• [REQUIREMENT] Give back, word for word, the lines in the listing below from the one holding "[with the fault]: Si3N4" down to the one holding "None of the", both ends included.

• [EXERCISE DATA]
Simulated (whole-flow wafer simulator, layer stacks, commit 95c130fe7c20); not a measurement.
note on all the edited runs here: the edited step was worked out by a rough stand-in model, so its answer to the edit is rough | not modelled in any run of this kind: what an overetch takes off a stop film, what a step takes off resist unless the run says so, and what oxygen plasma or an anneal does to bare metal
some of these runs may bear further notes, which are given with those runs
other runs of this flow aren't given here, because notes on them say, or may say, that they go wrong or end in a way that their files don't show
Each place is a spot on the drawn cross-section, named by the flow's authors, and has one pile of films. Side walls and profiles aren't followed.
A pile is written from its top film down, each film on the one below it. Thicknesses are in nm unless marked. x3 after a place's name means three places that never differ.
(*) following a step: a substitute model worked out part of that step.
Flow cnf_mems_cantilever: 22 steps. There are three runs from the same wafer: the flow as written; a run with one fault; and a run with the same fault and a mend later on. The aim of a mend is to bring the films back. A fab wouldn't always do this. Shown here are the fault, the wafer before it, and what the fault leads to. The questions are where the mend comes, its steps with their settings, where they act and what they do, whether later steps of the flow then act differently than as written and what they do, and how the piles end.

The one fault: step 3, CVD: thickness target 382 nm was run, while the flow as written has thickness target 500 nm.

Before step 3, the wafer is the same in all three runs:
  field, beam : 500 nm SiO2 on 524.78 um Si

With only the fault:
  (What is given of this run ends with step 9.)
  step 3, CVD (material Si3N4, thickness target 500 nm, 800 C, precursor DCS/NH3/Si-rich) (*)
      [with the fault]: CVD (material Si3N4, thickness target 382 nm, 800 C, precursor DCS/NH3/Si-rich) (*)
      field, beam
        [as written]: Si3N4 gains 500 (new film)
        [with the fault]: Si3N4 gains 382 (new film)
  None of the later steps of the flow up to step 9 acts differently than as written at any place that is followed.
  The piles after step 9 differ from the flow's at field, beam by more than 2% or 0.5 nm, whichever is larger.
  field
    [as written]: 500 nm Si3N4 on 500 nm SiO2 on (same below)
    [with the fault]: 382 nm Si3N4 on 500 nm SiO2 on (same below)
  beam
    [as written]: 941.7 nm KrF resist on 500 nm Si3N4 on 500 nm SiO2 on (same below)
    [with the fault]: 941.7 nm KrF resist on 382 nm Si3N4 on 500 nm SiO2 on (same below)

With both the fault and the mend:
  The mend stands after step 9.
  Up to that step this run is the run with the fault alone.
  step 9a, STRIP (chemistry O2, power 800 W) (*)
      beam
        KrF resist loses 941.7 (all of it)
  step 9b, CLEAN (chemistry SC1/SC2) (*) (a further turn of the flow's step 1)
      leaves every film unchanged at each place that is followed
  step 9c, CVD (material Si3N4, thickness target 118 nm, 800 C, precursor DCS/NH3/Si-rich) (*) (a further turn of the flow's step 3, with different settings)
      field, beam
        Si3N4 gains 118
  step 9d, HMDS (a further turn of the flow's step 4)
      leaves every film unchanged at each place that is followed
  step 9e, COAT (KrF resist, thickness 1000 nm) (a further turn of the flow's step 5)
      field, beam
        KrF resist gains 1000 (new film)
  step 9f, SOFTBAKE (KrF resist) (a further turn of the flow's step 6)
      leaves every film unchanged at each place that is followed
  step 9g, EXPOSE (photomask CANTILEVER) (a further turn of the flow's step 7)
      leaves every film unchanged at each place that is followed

• [YOUR SOLUTION]
        [with the fault]: Si3N4 gains 382 (new film)
  None of the later steps of the flow up to step 9 acts differently than as written at any place that is followed.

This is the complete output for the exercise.